Work order: With both ends included, transcribe exactly the records below from their first line to the line that contains "A wafer's yield".

#####
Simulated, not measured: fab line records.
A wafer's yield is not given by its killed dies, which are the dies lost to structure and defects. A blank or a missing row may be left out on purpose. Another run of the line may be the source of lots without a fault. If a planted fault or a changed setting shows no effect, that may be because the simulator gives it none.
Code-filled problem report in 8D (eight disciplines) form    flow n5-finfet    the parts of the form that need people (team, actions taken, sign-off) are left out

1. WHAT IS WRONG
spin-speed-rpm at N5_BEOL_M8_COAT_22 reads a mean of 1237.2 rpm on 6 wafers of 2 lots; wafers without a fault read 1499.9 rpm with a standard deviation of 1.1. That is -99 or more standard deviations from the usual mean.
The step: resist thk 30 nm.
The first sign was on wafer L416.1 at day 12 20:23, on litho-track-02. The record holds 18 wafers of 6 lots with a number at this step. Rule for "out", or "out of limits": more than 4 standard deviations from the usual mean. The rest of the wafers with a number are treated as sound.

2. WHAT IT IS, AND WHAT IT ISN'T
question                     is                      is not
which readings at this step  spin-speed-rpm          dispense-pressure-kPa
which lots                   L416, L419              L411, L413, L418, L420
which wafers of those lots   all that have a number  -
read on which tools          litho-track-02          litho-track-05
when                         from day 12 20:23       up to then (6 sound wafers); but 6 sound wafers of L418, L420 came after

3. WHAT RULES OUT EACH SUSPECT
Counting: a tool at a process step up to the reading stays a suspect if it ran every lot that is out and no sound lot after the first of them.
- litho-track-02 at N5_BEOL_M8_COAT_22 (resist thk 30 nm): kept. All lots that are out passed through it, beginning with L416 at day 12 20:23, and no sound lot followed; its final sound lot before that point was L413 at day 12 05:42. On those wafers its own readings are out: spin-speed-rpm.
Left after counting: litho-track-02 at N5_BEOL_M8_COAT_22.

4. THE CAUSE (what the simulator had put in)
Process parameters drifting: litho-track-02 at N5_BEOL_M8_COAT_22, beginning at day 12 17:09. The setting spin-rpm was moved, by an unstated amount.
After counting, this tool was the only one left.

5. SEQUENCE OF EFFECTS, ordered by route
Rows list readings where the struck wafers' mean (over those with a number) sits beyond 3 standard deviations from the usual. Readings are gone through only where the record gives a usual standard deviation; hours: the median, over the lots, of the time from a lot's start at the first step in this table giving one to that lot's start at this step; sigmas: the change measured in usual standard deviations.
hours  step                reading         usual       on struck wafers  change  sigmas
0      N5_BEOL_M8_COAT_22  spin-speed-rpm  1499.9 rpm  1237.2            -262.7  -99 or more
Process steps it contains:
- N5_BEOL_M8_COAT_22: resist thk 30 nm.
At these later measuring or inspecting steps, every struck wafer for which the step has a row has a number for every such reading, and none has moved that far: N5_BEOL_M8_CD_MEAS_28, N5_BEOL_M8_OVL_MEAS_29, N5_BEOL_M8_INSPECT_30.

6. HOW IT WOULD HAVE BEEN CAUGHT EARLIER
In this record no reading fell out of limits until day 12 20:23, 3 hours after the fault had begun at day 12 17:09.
#####

Your response:
Simulated, not measured: fab line records.
A wafer's yield is not given by its killed dies, which are the dies lost to structure and defects. A blank or a missing row may be left out on purpose. Another run of the line may be the source of lots without a fault. If a planted fault or a changed setting shows no effect, that may be because the simulator gives it none.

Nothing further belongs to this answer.